DATA SUPPLIED:
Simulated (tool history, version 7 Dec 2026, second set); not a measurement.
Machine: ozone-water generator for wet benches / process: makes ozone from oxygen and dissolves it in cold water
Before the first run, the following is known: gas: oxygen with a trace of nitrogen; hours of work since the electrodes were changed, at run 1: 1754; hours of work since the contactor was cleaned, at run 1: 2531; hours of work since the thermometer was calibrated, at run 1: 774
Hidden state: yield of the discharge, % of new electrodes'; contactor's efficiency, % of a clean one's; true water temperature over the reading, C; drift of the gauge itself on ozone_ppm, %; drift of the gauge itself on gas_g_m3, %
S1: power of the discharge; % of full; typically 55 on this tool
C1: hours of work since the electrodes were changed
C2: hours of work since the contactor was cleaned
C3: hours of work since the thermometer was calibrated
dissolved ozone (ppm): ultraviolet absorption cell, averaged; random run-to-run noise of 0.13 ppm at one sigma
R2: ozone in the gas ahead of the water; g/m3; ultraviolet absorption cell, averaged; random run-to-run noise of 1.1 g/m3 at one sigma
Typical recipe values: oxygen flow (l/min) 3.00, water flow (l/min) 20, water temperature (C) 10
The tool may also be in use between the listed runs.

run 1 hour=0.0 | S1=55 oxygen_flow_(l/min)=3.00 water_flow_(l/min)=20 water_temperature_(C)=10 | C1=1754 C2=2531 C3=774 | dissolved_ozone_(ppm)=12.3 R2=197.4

EXERCISE:
Return the full data, every line of it, with nothing altered.

RESPONSE BOX:
Simulated (tool history, version 7 Dec 2026, second set); not a measurement.
Machine: ozone-water generator for wet benches / process: makes ozone from oxygen and dissolves it in cold water
Before the first run, the following is known: gas: oxygen with a trace of nitrogen; hours of work since the electrodes were changed, at run 1: 1754; hours of work since the contactor was cleaned, at run 1: 2531; hours of work since the thermometer was calibrated, at run 1: 774
Hidden state: yield of the discharge, % of new electrodes'; contactor's efficiency, % of a clean one's; true water temperature over the reading, C; drift of the gauge itself on ozone_ppm, %; drift of the gauge itself on gas_g_m3, %
S1: power of the discharge; % of full; typically 55 on this tool
C1: hours of work since the electrodes were changed
C2: hours of work since the contactor was cleaned
C3: hours of work since the thermometer was calibrated
dissolved ozone (ppm): ultraviolet absorption cell, averaged; random run-to-run noise of 0.13 ppm at one sigma
R2: ozone in the gas ahead of the water; g/m3; ultraviolet absorption cell, averaged; random run-to-run noise of 1.1 g/m3 at one sigma
Typical recipe values: oxygen flow (l/min) 3.00, water flow (l/min) 20, water temperature (C) 10
The tool may also be in use between the listed runs.

run 1 hour=0.0 | S1=55 oxygen_flow_(l/min)=3.00 water_flow_(l/min)=20 water_temperature_(C)=10 | C1=1754 C2=2531 C3=774 | dissolved_ozone_(ppm)=12.3 R2=197.4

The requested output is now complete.